ASSIGNMENT | With both ends included, repeat exactly the lines of the entries below from the one containing "Exercise. A student" down to the one containing "Solution. 0.0745", and no others.

DATA SUPPLIED |
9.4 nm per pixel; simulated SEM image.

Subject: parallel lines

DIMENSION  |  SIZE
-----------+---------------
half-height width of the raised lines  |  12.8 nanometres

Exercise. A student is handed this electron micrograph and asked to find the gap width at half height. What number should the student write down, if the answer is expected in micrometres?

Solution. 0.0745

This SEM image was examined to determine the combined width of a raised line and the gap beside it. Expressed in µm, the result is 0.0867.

YOUR RESPONSE |
Exercise. A student is handed this electron micrograph and asked to find the gap width at half height. What number should the student write down, if the answer is expected in micrometres?

Solution. 0.0745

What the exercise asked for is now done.